····················
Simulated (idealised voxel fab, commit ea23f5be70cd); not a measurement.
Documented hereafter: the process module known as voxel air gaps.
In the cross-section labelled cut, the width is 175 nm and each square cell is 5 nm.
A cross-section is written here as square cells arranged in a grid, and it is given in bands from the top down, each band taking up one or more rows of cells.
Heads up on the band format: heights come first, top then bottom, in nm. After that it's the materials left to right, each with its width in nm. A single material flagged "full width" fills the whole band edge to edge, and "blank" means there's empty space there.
····················

WORK TASK: Return every record, word for word.

YOUR RESPONSE:
Simulated (idealised voxel fab, commit ea23f5be70cd); not a measurement.
Documented hereafter: the process module known as voxel air gaps.
In the cross-section labelled cut, the width is 175 nm and each square cell is 5 nm.
A cross-section is written here as square cells arranged in a grid, and it is given in bands from the top down, each band taking up one or more rows of cells.
Heads up on the band format: heights come first, top then bottom, in nm. After that it's the materials left to right, each with its width in nm. A single material flagged "full width" fills the whole band edge to edge, and "blank" means there's empty space there.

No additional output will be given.